_Work order_
Print the lines in the listing below that fall between the line with "wafer=L594.4; motorCurrentA (A)=11.9;" and the line with "wafer=L592.6; from the", those two lines included, exactly as they stand and with nothing else.

= = = =
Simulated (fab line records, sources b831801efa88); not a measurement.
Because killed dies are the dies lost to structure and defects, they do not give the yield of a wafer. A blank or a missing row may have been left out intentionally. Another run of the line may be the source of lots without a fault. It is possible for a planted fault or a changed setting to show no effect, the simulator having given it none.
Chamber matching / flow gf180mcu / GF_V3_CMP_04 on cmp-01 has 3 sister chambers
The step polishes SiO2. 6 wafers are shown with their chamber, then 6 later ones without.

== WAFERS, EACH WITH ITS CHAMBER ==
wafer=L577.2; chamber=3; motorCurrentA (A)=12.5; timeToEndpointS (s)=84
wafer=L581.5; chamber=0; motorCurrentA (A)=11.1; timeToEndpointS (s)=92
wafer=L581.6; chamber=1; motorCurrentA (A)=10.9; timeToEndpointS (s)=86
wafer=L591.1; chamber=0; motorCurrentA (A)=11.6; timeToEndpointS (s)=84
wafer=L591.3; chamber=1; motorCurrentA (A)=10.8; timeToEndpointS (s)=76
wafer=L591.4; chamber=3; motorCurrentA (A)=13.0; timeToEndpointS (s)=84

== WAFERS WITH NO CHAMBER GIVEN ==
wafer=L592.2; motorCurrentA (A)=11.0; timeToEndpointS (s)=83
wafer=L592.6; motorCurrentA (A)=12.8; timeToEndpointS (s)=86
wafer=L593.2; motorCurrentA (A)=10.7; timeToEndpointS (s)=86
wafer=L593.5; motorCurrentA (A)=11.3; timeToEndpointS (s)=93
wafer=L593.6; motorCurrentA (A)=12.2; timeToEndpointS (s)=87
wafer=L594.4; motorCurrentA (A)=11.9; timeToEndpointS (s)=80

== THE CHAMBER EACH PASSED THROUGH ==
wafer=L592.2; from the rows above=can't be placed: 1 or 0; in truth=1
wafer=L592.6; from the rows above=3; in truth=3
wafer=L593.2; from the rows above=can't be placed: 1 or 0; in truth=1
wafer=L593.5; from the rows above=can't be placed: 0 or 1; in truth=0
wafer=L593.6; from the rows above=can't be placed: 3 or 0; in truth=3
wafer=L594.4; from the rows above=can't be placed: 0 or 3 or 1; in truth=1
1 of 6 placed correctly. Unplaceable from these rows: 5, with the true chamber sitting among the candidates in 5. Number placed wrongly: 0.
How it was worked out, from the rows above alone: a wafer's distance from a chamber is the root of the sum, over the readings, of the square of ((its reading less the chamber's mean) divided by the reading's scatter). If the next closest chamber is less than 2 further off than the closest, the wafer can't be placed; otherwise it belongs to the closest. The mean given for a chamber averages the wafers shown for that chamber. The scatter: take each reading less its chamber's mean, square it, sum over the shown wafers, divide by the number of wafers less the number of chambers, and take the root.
= = = =

_Answer area_
wafer=L594.4; motorCurrentA (A)=11.9; timeToEndpointS (s)=80

== THE CHAMBER EACH PASSED THROUGH ==
wafer=L592.2; from the rows above=can't be placed: 1 or 0; in truth=1
wafer=L592.6; from the rows above=3; in truth=3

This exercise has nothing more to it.